________________________
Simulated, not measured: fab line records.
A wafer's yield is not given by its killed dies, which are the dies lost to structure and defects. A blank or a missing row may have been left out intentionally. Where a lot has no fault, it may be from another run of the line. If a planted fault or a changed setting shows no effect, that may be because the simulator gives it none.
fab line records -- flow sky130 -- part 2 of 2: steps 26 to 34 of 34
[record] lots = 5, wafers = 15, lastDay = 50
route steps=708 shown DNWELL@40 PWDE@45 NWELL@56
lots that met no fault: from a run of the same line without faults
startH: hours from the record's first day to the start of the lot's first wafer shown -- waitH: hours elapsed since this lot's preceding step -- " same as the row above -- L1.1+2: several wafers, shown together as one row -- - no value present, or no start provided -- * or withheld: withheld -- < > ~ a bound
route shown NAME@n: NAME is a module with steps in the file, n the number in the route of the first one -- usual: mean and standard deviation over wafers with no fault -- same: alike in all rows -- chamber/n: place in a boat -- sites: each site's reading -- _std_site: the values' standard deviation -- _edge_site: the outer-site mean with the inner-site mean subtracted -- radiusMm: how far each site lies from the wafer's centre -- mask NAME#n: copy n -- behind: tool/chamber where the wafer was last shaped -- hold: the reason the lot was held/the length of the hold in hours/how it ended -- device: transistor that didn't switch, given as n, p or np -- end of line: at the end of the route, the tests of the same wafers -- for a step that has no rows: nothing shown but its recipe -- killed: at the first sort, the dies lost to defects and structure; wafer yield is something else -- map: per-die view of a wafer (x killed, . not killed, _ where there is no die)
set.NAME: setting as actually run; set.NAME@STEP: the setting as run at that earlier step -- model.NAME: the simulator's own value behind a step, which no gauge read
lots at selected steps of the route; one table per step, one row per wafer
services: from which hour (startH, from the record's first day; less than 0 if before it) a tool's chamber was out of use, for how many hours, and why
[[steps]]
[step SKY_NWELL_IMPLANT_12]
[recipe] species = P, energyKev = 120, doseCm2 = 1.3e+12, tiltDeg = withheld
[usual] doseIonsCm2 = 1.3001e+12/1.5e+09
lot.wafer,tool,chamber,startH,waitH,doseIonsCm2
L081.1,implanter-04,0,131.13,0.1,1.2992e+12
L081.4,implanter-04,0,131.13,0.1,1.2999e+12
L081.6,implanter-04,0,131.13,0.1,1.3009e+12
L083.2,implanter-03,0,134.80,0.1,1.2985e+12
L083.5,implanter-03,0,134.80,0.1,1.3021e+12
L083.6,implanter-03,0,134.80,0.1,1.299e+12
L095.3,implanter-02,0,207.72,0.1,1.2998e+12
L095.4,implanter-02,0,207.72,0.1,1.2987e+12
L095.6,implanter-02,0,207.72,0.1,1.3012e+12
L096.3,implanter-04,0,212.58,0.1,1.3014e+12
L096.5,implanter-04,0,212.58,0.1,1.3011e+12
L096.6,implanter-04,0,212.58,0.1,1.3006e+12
________________________

■ ASSIGNED TASK:
In the listing above, find the line with "[record] lots = 5, wafers = 15, lastDay = 50" and the line with "startH: hours from"; output exactly those lines and all lines between them.

■ ANSWER BOX:
[record] lots = 5, wafers = 15, lastDay = 50
route steps=708 shown DNWELL@40 PWDE@45 NWELL@56
lots that met no fault: from a run of the same line without faults
startH: hours from the record's first day to the start of the lot's first wafer shown -- waitH: hours elapsed since this lot's preceding step -- " same as the row above -- L1.1+2: several wafers, shown together as one row -- - no value present, or no start provided -- * or withheld: withheld -- < > ~ a bound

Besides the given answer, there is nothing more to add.